__Entries supplied__.
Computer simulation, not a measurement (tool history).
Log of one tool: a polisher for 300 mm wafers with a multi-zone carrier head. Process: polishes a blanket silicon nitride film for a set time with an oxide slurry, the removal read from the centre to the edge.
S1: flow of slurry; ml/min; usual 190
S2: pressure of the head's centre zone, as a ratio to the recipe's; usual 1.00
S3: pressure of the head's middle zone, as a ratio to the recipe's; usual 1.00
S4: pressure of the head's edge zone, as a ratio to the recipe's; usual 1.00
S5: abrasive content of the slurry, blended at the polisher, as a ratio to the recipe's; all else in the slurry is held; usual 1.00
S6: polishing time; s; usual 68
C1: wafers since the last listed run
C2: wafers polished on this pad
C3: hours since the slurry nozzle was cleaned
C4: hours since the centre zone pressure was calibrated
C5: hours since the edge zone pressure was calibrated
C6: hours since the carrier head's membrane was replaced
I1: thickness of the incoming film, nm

__Brief__. Write out, unaltered, the lines from the opening of the listing through the line that includes "S1: flow of slurry; ml/min; usual 190".

__Answer space__.
Computer simulation, not a measurement (tool history).
Log of one tool: a polisher for 300 mm wafers with a multi-zone carrier head. Process: polishes a blanket silicon nitride film for a set time with an oxide slurry, the removal read from the centre to the edge.
S1: flow of slurry; ml/min; usual 190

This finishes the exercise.